■ **Work instruction**
All of the data needs to be printed again, exactly as written.

■ **Excerpted data**
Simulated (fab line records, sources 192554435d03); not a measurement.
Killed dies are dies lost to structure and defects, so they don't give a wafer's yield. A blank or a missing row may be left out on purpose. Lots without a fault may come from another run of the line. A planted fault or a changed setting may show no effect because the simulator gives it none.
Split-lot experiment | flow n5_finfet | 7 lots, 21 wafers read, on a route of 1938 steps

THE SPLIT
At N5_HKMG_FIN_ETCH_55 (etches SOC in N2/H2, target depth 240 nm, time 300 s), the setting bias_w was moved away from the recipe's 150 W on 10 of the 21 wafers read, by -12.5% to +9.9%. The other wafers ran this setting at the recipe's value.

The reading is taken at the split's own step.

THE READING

■ **Task answer**
Simulated (fab line records, sources 192554435d03); not a measurement.
Killed dies are dies lost to structure and defects, so they don't give a wafer's yield. A blank or a missing row may be left out on purpose. Lots without a fault may come from another run of the line. A planted fault or a changed setting may show no effect because the simulator gives it none.
Split-lot experiment | flow n5_finfet | 7 lots, 21 wafers read, on a route of 1938 steps

THE SPLIT
At N5_HKMG_FIN_ETCH_55 (etches SOC in N2/H2, target depth 240 nm, time 300 s), the setting bias_w was moved away from the recipe's 150 W on 10 of the 21 wafers read, by -12.5% to +9.9%. The other wafers ran this setting at the recipe's value.

The reading is taken at the split's own step.

THE READING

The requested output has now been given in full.